• BRIEF
The response should be an exact copy of every record.

• LISTED RECORDS
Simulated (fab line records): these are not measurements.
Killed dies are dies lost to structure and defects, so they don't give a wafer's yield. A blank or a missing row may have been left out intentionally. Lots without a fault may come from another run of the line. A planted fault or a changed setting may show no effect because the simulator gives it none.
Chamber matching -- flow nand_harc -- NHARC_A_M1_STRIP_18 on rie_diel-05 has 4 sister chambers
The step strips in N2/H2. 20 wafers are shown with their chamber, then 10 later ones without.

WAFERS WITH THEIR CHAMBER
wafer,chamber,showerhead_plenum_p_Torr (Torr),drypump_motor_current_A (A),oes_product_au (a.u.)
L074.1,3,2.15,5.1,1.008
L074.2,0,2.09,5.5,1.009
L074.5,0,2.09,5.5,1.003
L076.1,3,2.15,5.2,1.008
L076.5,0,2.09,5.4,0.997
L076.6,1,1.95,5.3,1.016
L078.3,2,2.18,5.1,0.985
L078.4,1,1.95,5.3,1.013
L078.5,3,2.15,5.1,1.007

• YOUR RESPONSE
Simulated (fab line records): these are not measurements.
Killed dies are dies lost to structure and defects, so they don't give a wafer's yield. A blank or a missing row may have been left out intentionally. Lots without a fault may come from another run of the line. A planted fault or a changed setting may show no effect because the simulator gives it none.
Chamber matching -- flow nand_harc -- NHARC_A_M1_STRIP_18 on rie_diel-05 has 4 sister chambers
The step strips in N2/H2. 20 wafers are shown with their chamber, then 10 later ones without.

WAFERS WITH THEIR CHAMBER
wafer,chamber,showerhead_plenum_p_Torr (Torr),drypump_motor_current_A (A),oes_product_au (a.u.)
L074.1,3,2.15,5.1,1.008
L074.2,0,2.09,5.5,1.009
L074.5,0,2.09,5.5,1.003
L076.1,3,2.15,5.2,1.008
L076.5,0,2.09,5.4,0.997
L076.6,1,1.95,5.3,1.016
L078.3,2,2.18,5.1,0.985
L078.4,1,1.95,5.3,1.013
L078.5,3,2.15,5.1,1.007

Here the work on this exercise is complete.